** Opening Excerpted data block **

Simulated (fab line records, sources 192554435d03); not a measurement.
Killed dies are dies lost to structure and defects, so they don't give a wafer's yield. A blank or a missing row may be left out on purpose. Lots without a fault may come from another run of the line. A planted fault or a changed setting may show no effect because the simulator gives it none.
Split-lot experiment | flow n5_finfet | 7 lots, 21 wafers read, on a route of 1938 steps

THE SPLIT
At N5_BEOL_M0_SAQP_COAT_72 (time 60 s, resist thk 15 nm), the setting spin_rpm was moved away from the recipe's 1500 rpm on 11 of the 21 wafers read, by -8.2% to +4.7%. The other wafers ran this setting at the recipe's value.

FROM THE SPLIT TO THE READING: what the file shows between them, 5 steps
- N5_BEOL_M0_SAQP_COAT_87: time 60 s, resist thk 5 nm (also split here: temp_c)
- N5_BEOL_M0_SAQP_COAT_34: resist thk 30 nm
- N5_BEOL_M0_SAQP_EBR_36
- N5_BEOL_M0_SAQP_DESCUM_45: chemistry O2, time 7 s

** Closing Excerpted data block **

▶ _Assigned task_: The entire listing is to be repeated exactly.

▶ _Response box_:
Simulated (fab line records, sources 192554435d03); not a measurement.
Killed dies are dies lost to structure and defects, so they don't give a wafer's yield. A blank or a missing row may be left out on purpose. Lots without a fault may come from another run of the line. A planted fault or a changed setting may show no effect because the simulator gives it none.
Split-lot experiment | flow n5_finfet | 7 lots, 21 wafers read, on a route of 1938 steps

THE SPLIT
At N5_BEOL_M0_SAQP_COAT_72 (time 60 s, resist thk 15 nm), the setting spin_rpm was moved away from the recipe's 1500 rpm on 11 of the 21 wafers read, by -8.2% to +4.7%. The other wafers ran this setting at the recipe's value.

FROM THE SPLIT TO THE READING: what the file shows between them, 5 steps
- N5_BEOL_M0_SAQP_COAT_87: time 60 s, resist thk 5 nm (also split here: temp_c)
- N5_BEOL_M0_SAQP_COAT_34: resist thk 30 nm
- N5_BEOL_M0_SAQP_EBR_36
- N5_BEOL_M0_SAQP_DESCUM_45: chemistry O2, time 7 s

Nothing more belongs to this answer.